** Requirement **
Reproduce exactly the lines of the material beneath, from the line that contains "# columns lot.wafer" to the line that contains "9.768 10.278 703.3", both included, and no other lines.

** Data listing **
-- -- --

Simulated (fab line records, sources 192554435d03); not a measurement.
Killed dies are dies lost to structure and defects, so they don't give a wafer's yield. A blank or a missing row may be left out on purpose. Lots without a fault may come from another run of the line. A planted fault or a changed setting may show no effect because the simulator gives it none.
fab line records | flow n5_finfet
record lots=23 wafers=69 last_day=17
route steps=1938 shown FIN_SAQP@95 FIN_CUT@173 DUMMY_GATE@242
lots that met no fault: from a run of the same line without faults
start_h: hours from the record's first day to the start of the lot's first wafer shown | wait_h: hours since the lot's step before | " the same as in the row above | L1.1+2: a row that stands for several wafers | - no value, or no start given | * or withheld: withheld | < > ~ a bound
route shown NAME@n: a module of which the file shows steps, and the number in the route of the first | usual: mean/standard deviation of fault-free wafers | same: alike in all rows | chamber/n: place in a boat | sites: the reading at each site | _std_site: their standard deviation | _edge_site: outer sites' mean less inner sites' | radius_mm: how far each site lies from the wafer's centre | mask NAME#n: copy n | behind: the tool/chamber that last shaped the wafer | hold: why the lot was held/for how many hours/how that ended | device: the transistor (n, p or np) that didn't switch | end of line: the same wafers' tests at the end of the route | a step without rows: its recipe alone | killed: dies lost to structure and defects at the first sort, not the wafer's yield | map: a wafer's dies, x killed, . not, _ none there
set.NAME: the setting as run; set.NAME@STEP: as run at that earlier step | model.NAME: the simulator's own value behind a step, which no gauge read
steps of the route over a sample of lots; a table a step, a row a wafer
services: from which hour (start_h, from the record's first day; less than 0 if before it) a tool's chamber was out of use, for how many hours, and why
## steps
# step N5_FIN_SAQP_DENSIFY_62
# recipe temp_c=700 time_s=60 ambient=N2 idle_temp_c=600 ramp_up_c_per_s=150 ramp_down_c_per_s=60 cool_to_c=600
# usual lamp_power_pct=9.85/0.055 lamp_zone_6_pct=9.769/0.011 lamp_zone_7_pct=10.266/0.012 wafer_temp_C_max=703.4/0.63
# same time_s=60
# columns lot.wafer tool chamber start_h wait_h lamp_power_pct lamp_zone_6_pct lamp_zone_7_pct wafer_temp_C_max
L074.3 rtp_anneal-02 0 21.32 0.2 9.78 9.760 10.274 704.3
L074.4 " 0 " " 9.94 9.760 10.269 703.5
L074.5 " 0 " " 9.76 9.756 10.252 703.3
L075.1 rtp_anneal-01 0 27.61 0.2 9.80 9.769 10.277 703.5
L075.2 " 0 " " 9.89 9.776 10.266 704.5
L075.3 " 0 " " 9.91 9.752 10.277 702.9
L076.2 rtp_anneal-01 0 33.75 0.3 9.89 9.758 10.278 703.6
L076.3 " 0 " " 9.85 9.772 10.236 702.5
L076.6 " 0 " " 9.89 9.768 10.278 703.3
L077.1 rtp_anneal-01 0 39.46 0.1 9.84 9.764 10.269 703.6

-- -- --

** Written response **
# columns lot.wafer tool chamber start_h wait_h lamp_power_pct lamp_zone_6_pct lamp_zone_7_pct wafer_temp_C_max
L074.3 rtp_anneal-02 0 21.32 0.2 9.78 9.760 10.274 704.3
L074.4 " 0 " " 9.94 9.760 10.269 703.5
L074.5 " 0 " " 9.76 9.756 10.252 703.3
L075.1 rtp_anneal-01 0 27.61 0.2 9.80 9.769 10.277 703.5
L075.2 " 0 " " 9.89 9.776 10.266 704.5
L075.3 " 0 " " 9.91 9.752 10.277 702.9
L076.2 rtp_anneal-01 0 33.75 0.3 9.89 9.758 10.278 703.6
L076.3 " 0 " " 9.85 9.772 10.236 702.5
L076.6 " 0 " " 9.89 9.768 10.278 703.3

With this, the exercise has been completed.